*** Opening of Data supplied ***
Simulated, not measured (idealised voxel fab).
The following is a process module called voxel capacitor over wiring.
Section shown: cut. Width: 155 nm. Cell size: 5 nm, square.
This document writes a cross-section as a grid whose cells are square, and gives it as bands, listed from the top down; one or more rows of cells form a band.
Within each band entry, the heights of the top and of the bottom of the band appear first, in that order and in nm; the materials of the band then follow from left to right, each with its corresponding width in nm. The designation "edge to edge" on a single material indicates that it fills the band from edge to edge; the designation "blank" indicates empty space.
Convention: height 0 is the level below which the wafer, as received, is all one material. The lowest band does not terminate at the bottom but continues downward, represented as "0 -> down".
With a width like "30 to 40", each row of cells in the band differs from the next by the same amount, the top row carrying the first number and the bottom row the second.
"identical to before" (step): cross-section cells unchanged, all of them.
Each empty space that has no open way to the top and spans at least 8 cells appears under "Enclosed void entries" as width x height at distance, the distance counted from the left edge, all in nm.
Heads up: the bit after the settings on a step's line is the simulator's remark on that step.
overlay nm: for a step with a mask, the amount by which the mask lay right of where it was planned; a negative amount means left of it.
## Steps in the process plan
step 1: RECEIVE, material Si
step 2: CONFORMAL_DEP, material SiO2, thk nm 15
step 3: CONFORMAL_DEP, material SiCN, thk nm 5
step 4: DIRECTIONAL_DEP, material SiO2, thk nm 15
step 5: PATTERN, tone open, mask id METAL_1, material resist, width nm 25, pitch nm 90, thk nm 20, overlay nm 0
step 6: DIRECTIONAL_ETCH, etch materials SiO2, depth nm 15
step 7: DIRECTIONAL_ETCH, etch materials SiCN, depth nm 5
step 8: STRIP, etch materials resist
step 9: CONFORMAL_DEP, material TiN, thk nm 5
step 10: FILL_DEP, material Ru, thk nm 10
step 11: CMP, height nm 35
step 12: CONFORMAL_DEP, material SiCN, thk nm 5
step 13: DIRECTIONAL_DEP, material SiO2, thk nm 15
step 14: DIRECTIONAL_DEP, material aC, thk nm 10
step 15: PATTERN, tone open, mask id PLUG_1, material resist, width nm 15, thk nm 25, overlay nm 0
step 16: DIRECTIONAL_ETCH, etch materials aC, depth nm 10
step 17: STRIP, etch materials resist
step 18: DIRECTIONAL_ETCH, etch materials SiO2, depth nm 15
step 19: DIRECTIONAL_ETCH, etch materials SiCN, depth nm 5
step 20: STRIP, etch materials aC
*** Close of Data supplied ***

Activity
Up to and including the line with "Convention: height 0", output each line of the entries above exactly, starting from the first.

Task result
Simulated, not measured (idealised voxel fab).
The following is a process module called voxel capacitor over wiring.
Section shown: cut. Width: 155 nm. Cell size: 5 nm, square.
This document writes a cross-section as a grid whose cells are square, and gives it as bands, listed from the top down; one or more rows of cells form a band.
Within each band entry, the heights of the top and of the bottom of the band appear first, in that order and in nm; the materials of the band then follow from left to right, each with its corresponding width in nm. The designation "edge to edge" on a single material indicates that it fills the band from edge to edge; the designation "blank" indicates empty space.
Convention: height 0 is the level below which the wafer, as received, is all one material. The lowest band does not terminate at the bottom but continues downward, represented as "0 -> down".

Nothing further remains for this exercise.